========

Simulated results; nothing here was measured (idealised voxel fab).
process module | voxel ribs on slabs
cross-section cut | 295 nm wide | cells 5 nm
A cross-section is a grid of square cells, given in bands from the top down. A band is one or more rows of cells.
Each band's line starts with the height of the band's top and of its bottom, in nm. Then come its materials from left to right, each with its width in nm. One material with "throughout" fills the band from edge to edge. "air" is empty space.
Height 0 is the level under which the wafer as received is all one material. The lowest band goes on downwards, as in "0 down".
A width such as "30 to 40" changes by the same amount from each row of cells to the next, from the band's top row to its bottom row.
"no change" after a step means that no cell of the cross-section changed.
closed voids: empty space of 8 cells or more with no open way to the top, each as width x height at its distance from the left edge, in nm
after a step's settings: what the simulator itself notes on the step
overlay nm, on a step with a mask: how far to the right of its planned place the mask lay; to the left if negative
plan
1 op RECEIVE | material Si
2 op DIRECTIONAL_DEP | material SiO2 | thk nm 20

========

Work request | All of the material above is to be retyped word for word.

Result |
Simulated results; nothing here was measured (idealised voxel fab).
process module | voxel ribs on slabs
cross-section cut | 295 nm wide | cells 5 nm
A cross-section is a grid of square cells, given in bands from the top down. A band is one or more rows of cells.
Each band's line starts with the height of the band's top and of its bottom, in nm. Then come its materials from left to right, each with its width in nm. One material with "throughout" fills the band from edge to edge. "air" is empty space.
Height 0 is the level under which the wafer as received is all one material. The lowest band goes on downwards, as in "0 down".
A width such as "30 to 40" changes by the same amount from each row of cells to the next, from the band's top row to its bottom row.
"no change" after a step means that no cell of the cross-section changed.
closed voids: empty space of 8 cells or more with no open way to the top, each as width x height at its distance from the left edge, in nm
after a step's settings: what the simulator itself notes on the step
overlay nm, on a step with a mask: how far to the right of its planned place the mask lay; to the left if negative
plan
1 op RECEIVE | material Si
2 op DIRECTIONAL_DEP | material SiO2 | thk nm 20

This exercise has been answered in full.